>>>>>

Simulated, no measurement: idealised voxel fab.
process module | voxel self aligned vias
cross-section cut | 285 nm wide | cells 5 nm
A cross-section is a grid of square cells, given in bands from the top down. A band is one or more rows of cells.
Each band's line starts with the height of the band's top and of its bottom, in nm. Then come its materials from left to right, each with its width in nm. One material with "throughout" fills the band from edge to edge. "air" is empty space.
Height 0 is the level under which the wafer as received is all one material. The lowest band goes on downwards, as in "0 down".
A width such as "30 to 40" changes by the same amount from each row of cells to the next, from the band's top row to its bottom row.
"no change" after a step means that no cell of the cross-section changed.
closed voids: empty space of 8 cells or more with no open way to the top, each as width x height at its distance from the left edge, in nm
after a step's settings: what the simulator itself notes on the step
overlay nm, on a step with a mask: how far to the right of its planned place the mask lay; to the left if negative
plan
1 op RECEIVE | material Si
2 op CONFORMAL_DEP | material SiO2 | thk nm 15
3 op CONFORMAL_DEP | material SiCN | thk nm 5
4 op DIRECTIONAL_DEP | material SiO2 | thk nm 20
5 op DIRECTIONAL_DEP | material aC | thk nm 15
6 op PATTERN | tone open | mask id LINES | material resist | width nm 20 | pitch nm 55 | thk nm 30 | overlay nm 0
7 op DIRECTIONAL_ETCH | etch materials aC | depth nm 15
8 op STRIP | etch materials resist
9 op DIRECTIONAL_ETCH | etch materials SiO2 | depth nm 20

<<<<<

Give the listing again exactly as it appears.

» Exercise result:
Simulated, no measurement: idealised voxel fab.
process module | voxel self aligned vias
cross-section cut | 285 nm wide | cells 5 nm
A cross-section is a grid of square cells, given in bands from the top down. A band is one or more rows of cells.
Each band's line starts with the height of the band's top and of its bottom, in nm. Then come its materials from left to right, each with its width in nm. One material with "throughout" fills the band from edge to edge. "air" is empty space.
Height 0 is the level under which the wafer as received is all one material. The lowest band goes on downwards, as in "0 down".
A width such as "30 to 40" changes by the same amount from each row of cells to the next, from the band's top row to its bottom row.
"no change" after a step means that no cell of the cross-section changed.
closed voids: empty space of 8 cells or more with no open way to the top, each as width x height at its distance from the left edge, in nm
after a step's settings: what the simulator itself notes on the step
overlay nm, on a step with a mask: how far to the right of its planned place the mask lay; to the left if negative
plan
1 op RECEIVE | material Si
2 op CONFORMAL_DEP | material SiO2 | thk nm 15
3 op CONFORMAL_DEP | material SiCN | thk nm 5
4 op DIRECTIONAL_DEP | material SiO2 | thk nm 20
5 op DIRECTIONAL_DEP | material aC | thk nm 15
6 op PATTERN | tone open | mask id LINES | material resist | width nm 20 | pitch nm 55 | thk nm 30 | overlay nm 0
7 op DIRECTIONAL_ETCH | etch materials aC | depth nm 15
8 op STRIP | etch materials resist
9 op DIRECTIONAL_ETCH | etch materials SiO2 | depth nm 20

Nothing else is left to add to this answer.